Exercise.
What follows is a listing; restate every line of it word for word.

Available data.
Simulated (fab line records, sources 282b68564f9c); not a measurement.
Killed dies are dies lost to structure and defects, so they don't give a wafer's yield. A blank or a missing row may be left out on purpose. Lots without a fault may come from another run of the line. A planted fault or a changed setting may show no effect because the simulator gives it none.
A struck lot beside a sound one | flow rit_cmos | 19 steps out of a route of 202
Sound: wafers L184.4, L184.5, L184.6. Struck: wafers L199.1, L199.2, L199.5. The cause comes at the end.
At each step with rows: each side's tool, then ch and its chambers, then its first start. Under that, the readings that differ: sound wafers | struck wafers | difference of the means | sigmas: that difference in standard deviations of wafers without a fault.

Task answer.
Simulated (fab line records, sources 282b68564f9c); not a measurement.
Killed dies are dies lost to structure and defects, so they don't give a wafer's yield. A blank or a missing row may be left out on purpose. Lots without a fault may come from another run of the line. A planted fault or a changed setting may show no effect because the simulator gives it none.
A struck lot beside a sound one | flow rit_cmos | 19 steps out of a route of 202
Sound: wafers L184.4, L184.5, L184.6. Struck: wafers L199.1, L199.2, L199.5. The cause comes at the end.
At each step with rows: each side's tool, then ch and its chambers, then its first start. Under that, the readings that differ: sound wafers | struck wafers | difference of the means | sigmas: that difference in standard deviations of wafers without a fault.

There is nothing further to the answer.